Starting at the first line of the entries below, output every line exactly, up to and including the line with "NHARC_END_SORT_01. Usual: killed".

— Data records —
+ + + + + + +
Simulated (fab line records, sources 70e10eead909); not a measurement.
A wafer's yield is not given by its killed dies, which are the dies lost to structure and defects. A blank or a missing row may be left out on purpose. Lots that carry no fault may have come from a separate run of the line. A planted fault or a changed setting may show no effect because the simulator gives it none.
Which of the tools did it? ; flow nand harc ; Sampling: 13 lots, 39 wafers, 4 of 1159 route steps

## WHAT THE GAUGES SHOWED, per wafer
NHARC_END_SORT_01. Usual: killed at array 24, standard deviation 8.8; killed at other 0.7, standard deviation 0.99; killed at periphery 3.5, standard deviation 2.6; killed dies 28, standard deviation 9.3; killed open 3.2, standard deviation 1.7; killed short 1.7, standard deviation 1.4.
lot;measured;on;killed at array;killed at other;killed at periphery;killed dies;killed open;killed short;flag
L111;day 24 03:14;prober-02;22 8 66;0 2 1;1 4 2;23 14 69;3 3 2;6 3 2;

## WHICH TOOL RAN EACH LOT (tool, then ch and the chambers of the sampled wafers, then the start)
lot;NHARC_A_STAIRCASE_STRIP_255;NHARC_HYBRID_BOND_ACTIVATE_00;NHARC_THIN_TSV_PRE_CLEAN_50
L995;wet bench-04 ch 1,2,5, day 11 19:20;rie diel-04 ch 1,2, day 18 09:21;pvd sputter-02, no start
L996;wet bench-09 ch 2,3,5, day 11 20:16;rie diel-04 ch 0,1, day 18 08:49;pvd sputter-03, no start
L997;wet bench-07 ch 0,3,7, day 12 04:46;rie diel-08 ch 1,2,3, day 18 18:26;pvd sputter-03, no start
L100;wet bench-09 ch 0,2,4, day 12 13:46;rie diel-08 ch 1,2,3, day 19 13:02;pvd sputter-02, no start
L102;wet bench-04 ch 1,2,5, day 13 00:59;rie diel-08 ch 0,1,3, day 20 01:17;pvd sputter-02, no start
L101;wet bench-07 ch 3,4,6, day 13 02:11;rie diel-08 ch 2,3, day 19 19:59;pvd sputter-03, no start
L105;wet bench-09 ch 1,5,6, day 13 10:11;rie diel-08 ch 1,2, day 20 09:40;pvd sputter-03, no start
+ + + + + + +

— Written answer —
Simulated (fab line records, sources 70e10eead909); not a measurement.
A wafer's yield is not given by its killed dies, which are the dies lost to structure and defects. A blank or a missing row may be left out on purpose. Lots that carry no fault may have come from a separate run of the line. A planted fault or a changed setting may show no effect because the simulator gives it none.
Which of the tools did it? ; flow nand harc ; Sampling: 13 lots, 39 wafers, 4 of 1159 route steps

## WHAT THE GAUGES SHOWED, per wafer
NHARC_END_SORT_01. Usual: killed at array 24, standard deviation 8.8; killed at other 0.7, standard deviation 0.99; killed at periphery 3.5, standard deviation 2.6; killed dies 28, standard deviation 9.3; killed open 3.2, standard deviation 1.7; killed short 1.7, standard deviation 1.4.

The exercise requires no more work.